MATERIAL PROVIDED Start Marker
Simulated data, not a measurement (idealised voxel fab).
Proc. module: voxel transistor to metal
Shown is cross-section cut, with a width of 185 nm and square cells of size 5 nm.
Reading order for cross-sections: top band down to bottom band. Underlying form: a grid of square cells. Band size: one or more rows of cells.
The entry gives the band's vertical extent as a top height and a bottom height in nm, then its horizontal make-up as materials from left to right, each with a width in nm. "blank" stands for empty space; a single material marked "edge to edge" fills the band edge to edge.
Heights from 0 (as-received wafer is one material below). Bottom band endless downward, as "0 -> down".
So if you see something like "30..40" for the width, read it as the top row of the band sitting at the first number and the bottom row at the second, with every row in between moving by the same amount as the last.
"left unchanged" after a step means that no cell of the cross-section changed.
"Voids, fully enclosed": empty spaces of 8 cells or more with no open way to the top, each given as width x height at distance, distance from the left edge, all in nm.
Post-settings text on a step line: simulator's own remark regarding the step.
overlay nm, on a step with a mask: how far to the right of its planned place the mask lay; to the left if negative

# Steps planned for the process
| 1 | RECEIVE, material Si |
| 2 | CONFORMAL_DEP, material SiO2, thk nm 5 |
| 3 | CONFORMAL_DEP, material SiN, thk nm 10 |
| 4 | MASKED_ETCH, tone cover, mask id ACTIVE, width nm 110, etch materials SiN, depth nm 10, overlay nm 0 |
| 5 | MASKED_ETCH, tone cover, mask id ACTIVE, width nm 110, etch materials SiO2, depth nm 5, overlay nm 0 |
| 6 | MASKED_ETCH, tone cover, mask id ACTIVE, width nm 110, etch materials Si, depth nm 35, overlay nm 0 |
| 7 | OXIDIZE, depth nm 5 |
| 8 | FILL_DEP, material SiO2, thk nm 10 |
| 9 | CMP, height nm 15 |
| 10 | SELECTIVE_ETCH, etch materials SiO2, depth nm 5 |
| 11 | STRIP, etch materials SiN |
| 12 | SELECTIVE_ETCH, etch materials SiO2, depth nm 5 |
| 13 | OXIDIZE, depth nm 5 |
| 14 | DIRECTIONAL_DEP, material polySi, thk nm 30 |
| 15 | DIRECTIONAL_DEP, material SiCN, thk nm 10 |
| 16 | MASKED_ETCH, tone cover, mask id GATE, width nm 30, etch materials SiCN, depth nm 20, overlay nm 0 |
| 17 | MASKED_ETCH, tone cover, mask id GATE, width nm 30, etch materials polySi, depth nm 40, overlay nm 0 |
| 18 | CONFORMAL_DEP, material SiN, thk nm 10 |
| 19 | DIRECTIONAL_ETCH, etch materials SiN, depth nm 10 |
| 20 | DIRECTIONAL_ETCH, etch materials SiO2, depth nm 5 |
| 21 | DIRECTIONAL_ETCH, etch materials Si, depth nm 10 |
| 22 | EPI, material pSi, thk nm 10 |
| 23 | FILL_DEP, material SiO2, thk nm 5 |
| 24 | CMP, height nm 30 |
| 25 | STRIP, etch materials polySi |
MATERIAL PROVIDED End Marker

• [BRIEF]:
Reproduce only this range: the first line of the data above through the line with "Reading order for", both included, exactly as written.

• [TASK OUTPUT]:
Simulated data, not a measurement (idealised voxel fab).
Proc. module: voxel transistor to metal
Shown is cross-section cut, with a width of 185 nm and square cells of size 5 nm.
Reading order for cross-sections: top band down to bottom band. Underlying form: a grid of square cells. Band size: one or more rows of cells.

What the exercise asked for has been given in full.